• [REQUIRED ACTION]:
Write down, unchanged, the entries from the first line through the line holding "record lots=7 wafers=39". Include no other line.

• [RECORDED DATA]:
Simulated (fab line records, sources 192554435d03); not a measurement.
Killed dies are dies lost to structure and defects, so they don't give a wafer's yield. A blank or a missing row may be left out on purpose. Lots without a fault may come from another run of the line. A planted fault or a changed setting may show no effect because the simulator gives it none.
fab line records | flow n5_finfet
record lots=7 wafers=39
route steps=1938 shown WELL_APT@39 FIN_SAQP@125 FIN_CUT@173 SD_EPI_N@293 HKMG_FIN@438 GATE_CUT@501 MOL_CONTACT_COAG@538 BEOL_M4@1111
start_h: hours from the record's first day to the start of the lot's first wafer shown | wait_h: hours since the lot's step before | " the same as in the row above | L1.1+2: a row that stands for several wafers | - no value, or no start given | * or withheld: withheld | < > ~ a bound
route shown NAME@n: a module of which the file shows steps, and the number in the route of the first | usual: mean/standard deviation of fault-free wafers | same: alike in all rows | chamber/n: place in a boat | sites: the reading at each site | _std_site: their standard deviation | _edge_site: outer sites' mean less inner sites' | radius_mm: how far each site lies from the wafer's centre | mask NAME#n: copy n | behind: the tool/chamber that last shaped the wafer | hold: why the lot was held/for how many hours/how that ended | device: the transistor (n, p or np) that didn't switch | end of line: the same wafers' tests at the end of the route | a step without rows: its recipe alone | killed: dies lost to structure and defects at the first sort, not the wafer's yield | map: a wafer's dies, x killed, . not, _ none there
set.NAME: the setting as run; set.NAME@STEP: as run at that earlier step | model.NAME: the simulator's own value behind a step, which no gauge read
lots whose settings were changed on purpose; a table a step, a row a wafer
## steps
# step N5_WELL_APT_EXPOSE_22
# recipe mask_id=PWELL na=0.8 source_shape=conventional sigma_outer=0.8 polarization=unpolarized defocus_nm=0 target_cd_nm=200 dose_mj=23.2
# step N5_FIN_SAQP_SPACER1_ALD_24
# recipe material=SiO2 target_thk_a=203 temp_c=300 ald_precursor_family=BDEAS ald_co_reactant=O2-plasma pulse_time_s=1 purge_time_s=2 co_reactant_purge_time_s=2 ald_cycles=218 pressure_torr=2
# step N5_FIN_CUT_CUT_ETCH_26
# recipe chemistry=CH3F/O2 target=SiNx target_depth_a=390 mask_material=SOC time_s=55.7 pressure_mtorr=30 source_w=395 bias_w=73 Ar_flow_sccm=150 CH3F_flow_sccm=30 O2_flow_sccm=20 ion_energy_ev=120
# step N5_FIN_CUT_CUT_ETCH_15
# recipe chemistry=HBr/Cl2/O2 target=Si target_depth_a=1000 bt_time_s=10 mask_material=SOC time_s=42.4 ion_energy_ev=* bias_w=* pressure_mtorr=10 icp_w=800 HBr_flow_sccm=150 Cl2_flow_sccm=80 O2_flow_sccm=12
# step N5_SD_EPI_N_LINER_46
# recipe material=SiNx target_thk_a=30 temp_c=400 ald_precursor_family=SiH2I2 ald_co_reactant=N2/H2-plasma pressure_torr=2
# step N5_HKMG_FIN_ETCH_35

• [ANSWER SECTION]:
Simulated (fab line records, sources 192554435d03); not a measurement.
Killed dies are dies lost to structure and defects, so they don't give a wafer's yield. A blank or a missing row may be left out on purpose. Lots without a fault may come from another run of the line. A planted fault or a changed setting may show no effect because the simulator gives it none.
fab line records | flow n5_finfet
record lots=7 wafers=39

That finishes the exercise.